** Supplied records **
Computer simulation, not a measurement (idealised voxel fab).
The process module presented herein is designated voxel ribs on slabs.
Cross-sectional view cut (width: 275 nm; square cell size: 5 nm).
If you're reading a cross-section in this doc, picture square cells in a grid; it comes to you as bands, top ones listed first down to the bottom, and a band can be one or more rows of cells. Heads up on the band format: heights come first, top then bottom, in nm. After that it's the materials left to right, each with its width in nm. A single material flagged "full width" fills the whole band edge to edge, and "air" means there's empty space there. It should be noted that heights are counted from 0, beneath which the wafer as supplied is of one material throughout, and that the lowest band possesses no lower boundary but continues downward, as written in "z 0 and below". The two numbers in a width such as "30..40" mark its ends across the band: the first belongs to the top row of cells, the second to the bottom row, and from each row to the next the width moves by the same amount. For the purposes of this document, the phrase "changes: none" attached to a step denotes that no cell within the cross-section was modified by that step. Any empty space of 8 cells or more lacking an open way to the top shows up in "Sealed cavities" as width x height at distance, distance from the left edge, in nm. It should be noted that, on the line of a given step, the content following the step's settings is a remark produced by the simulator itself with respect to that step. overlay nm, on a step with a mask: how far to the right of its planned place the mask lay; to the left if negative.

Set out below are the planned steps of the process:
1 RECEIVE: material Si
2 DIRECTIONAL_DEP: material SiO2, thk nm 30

** Action item **
From the material above, set down exactly the lines between the line holding "Set out below" and the line holding "1 RECEIVE: material Si", inclusive. Include nothing else.

** Task solution **
Set out below are the planned steps of the process:
1 RECEIVE: material Si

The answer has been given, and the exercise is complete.